++++++++++
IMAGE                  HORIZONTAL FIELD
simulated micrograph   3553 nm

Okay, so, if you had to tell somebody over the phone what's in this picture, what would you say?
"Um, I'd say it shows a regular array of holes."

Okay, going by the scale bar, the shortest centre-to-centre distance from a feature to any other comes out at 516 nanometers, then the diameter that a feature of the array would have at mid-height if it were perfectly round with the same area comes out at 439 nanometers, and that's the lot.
++++++++++

= Assignment =
Set all the data down again, exactly as it reads above.

= Answer section =
IMAGE                  HORIZONTAL FIELD
simulated micrograph   3553 nm

Okay, so, if you had to tell somebody over the phone what's in this picture, what would you say?
"Um, I'd say it shows a regular array of holes."

Okay, going by the scale bar, the shortest centre-to-centre distance from a feature to any other comes out at 516 nanometers, then the diameter that a feature of the array would have at mid-height if it were perfectly round with the same area comes out at 439 nanometers, and that's the lot.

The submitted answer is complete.